Retype every entry in its entirety, without alteration.

_Recorded information_.
☆ ☆ ☆ ☆ ☆ ☆ ☆

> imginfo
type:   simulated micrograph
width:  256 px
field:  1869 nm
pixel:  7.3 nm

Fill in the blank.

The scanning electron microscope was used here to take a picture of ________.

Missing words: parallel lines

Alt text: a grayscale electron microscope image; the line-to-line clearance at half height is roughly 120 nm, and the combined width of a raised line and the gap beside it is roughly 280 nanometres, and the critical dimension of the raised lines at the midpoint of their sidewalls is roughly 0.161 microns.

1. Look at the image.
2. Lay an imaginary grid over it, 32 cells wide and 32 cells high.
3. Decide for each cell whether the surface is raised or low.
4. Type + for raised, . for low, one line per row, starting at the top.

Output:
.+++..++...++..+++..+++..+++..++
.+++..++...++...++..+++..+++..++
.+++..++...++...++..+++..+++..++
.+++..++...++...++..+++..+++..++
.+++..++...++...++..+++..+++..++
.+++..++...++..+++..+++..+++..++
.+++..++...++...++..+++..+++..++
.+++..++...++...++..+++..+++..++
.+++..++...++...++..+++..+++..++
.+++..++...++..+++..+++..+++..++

☆ ☆ ☆ ☆ ☆ ☆ ☆

_Problem solution_.
> imginfo
type:   simulated micrograph
width:  256 px
field:  1869 nm
pixel:  7.3 nm

Fill in the blank.

The scanning electron microscope was used here to take a picture of ________.

Missing words: parallel lines

Alt text: a grayscale electron microscope image; the line-to-line clearance at half height is roughly 120 nm, and the combined width of a raised line and the gap beside it is roughly 280 nanometres, and the critical dimension of the raised lines at the midpoint of their sidewalls is roughly 0.161 microns.

1. Look at the image.
2. Lay an imaginary grid over it, 32 cells wide and 32 cells high.
3. Decide for each cell whether the surface is raised or low.
4. Type + for raised, . for low, one line per row, starting at the top.

Output:
.+++..++...++..+++..+++..+++..++
.+++..++...++...++..+++..+++..++
.+++..++...++...++..+++..+++..++
.+++..++...++...++..+++..+++..++
.+++..++...++...++..+++..+++..++
.+++..++...++..+++..+++..+++..++
.+++..++...++...++..+++..+++..++
.+++..++...++...++..+++..+++..++
.+++..++...++...++..+++..+++..++
.+++..++...++..+++..+++..+++..++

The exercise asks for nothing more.